** DATASET RECORDS **
——————————

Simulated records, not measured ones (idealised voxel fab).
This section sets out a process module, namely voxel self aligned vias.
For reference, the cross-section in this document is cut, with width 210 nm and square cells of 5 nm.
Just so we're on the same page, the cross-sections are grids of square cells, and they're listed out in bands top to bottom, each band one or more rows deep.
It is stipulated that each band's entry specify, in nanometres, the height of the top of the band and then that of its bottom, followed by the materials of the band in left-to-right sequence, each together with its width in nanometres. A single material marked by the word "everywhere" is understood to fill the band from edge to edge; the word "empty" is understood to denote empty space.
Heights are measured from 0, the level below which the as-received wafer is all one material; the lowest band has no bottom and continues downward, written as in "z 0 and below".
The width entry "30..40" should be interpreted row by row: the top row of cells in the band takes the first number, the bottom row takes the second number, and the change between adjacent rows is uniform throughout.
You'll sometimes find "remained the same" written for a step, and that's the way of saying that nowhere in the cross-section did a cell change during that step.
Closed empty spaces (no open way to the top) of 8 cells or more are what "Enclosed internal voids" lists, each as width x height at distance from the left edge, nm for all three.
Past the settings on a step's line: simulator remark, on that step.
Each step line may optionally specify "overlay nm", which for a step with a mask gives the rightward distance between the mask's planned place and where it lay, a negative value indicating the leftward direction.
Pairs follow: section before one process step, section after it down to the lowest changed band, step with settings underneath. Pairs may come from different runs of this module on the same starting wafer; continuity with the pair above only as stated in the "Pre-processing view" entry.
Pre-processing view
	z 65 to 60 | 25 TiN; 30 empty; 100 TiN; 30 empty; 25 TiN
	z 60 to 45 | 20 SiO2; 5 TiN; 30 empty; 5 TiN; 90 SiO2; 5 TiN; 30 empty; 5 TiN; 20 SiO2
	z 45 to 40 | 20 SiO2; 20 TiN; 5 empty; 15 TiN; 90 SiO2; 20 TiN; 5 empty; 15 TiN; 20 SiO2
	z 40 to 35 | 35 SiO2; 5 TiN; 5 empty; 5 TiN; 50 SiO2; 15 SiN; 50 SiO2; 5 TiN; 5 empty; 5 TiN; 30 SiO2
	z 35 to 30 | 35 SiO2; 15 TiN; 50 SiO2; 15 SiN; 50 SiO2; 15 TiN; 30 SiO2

——————————

** ACTIVITY **
Would you output, unchanged, each line from the start of the records to the line that holds "Just so we're", both included and nothing else?

** WRITTEN RESPONSE **
Simulated records, not measured ones (idealised voxel fab).
This section sets out a process module, namely voxel self aligned vias.
For reference, the cross-section in this document is cut, with width 210 nm and square cells of 5 nm.
Just so we're on the same page, the cross-sections are grids of square cells, and they're listed out in bands top to bottom, each band one or more rows deep.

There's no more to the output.